**Supplied data**
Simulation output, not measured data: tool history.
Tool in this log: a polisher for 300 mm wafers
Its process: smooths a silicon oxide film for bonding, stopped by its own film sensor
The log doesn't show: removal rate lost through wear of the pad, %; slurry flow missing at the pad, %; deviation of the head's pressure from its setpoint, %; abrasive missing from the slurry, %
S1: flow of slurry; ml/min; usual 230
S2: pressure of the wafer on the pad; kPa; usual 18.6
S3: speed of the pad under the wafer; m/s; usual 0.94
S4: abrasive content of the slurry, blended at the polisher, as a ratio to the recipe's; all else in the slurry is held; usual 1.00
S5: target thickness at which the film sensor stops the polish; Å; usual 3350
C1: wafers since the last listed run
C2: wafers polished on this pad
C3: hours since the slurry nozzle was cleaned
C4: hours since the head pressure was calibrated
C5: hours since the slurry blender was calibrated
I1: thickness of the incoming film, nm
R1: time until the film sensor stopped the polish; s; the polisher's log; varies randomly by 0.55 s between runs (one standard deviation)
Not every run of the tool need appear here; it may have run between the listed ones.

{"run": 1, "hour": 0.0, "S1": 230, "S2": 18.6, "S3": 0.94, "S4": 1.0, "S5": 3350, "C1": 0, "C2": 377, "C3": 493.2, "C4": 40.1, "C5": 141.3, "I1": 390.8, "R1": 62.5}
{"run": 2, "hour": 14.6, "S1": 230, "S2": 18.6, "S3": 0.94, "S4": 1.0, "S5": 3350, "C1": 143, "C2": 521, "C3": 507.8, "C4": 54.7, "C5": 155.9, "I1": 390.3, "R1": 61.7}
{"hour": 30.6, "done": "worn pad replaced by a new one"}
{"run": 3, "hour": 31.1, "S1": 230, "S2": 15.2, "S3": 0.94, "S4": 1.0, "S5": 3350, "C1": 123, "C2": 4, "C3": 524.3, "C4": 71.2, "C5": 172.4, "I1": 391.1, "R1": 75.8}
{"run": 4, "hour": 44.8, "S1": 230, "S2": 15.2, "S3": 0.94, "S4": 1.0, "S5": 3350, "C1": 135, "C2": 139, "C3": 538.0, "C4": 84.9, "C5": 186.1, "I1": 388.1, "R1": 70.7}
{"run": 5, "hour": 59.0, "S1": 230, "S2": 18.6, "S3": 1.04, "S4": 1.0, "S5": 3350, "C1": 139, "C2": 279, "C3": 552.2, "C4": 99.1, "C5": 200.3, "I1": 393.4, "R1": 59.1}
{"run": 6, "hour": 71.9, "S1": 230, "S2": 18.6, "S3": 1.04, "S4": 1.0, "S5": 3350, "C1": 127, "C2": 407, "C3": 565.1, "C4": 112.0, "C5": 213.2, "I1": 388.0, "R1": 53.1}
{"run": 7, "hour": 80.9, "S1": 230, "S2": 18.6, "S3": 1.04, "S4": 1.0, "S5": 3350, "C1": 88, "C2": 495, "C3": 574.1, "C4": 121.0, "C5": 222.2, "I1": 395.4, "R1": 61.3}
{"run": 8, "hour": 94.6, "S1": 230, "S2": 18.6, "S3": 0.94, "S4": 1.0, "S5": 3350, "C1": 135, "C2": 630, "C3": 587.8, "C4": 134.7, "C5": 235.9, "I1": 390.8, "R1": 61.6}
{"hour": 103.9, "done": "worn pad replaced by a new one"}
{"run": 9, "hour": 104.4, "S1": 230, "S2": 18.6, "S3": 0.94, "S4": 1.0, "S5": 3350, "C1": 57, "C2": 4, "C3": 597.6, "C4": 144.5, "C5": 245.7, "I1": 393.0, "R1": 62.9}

**Work order**
Will you return exactly the lines above from the one with "Its process: smooths" down to the one with "The log doesn't", counting both as part of the range?

**Response area**
Its process: smooths a silicon oxide film for bonding, stopped by its own film sensor
The log doesn't show: removal rate lost through wear of the pad, %; slurry flow missing at the pad, %; deviation of the head's pressure from its setpoint, %; abrasive missing from the slurry, %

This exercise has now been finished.